#### REQUIRED ACTION
Line by line, return the material below exactly as it reads.

(EXERCISE DATA)

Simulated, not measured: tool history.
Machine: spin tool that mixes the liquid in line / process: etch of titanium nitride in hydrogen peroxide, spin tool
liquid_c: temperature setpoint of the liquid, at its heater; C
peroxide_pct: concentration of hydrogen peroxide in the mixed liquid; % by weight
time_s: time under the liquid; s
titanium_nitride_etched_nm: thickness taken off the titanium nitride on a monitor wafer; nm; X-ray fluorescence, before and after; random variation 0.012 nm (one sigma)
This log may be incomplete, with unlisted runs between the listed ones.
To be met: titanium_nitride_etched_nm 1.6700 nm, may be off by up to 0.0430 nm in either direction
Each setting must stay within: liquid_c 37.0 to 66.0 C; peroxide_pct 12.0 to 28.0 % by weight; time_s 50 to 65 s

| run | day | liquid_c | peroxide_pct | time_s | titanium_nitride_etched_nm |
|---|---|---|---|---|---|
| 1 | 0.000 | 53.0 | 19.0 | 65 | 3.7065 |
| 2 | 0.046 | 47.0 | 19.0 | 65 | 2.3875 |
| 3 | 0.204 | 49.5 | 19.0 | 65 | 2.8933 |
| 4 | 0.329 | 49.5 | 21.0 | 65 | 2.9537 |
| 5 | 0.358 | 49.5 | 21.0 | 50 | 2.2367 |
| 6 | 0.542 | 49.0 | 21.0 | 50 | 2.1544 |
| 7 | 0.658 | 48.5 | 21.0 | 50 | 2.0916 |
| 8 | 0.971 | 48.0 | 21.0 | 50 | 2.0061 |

(End EXERCISE DATA)

#### TASK RESPONSE
Simulated, not measured: tool history.
Machine: spin tool that mixes the liquid in line / process: etch of titanium nitride in hydrogen peroxide, spin tool
liquid_c: temperature setpoint of the liquid, at its heater; C
peroxide_pct: concentration of hydrogen peroxide in the mixed liquid; % by weight
time_s: time under the liquid; s
titanium_nitride_etched_nm: thickness taken off the titanium nitride on a monitor wafer; nm; X-ray fluorescence, before and after; random variation 0.012 nm (one sigma)
This log may be incomplete, with unlisted runs between the listed ones.
To be met: titanium_nitride_etched_nm 1.6700 nm, may be off by up to 0.0430 nm in either direction
Each setting must stay within: liquid_c 37.0 to 66.0 C; peroxide_pct 12.0 to 28.0 % by weight; time_s 50 to 65 s

| run | day | liquid_c | peroxide_pct | time_s | titanium_nitride_etched_nm |
|---|---|---|---|---|---|
| 1 | 0.000 | 53.0 | 19.0 | 65 | 3.7065 |
| 2 | 0.046 | 47.0 | 19.0 | 65 | 2.3875 |
| 3 | 0.204 | 49.5 | 19.0 | 65 | 2.8933 |
| 4 | 0.329 | 49.5 | 21.0 | 65 | 2.9537 |
| 5 | 0.358 | 49.5 | 21.0 | 50 | 2.2367 |
| 6 | 0.542 | 49.0 | 21.0 | 50 | 2.1544 |
| 7 | 0.658 | 48.5 | 21.0 | 50 | 2.0916 |
| 8 | 0.971 | 48.0 | 21.0 | 50 | 2.0061 |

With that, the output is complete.